[The data — start]
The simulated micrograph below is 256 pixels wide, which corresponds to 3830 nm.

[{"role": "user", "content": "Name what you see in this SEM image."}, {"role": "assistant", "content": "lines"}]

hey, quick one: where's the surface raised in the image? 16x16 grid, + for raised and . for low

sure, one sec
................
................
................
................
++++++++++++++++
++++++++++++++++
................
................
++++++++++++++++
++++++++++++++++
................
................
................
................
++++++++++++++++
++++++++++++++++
[The data — finish]

* Work instruction: Send back the whole listing above exactly, please.

* Worked solution:
The simulated micrograph below is 256 pixels wide, which corresponds to 3830 nm.

[{"role": "user", "content": "Name what you see in this SEM image."}, {"role": "assistant", "content": "lines"}]

hey, quick one: where's the surface raised in the image? 16x16 grid, + for raised and . for low

sure, one sec
................
................
................
................
++++++++++++++++
++++++++++++++++
................
................
++++++++++++++++
++++++++++++++++
................
................
................
................
++++++++++++++++
++++++++++++++++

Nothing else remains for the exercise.